----- LISTED ENTRIES

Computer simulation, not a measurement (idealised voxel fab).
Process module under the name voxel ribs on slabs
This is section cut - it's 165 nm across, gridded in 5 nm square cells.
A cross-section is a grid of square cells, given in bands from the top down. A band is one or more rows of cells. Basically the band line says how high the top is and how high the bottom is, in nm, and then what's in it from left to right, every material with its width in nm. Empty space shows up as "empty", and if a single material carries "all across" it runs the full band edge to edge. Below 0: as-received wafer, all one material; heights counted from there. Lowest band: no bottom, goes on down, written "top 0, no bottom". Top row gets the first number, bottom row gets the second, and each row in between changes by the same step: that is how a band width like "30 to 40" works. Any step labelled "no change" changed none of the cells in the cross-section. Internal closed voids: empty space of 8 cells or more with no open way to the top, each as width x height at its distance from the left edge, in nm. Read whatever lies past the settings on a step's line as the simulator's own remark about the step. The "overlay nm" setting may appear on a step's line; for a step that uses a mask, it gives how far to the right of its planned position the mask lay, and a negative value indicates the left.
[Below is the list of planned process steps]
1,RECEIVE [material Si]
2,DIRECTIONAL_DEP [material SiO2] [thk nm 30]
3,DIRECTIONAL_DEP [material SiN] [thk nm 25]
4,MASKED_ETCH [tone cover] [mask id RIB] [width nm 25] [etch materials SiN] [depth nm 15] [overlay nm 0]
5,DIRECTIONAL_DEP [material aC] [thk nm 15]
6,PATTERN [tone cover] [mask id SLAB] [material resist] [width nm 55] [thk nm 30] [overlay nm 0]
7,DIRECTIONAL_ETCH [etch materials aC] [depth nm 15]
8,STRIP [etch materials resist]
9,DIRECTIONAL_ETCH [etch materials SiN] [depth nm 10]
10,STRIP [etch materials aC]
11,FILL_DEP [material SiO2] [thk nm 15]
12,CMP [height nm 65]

----------

• [WORK ORDER] The response must consist of the lines above, from the first one through the line containing "This is section", reproduced exactly.

• [RESPONSE BOX]
Computer simulation, not a measurement (idealised voxel fab).
Process module under the name voxel ribs on slabs
This is section cut - it's 165 nm across, gridded in 5 nm square cells.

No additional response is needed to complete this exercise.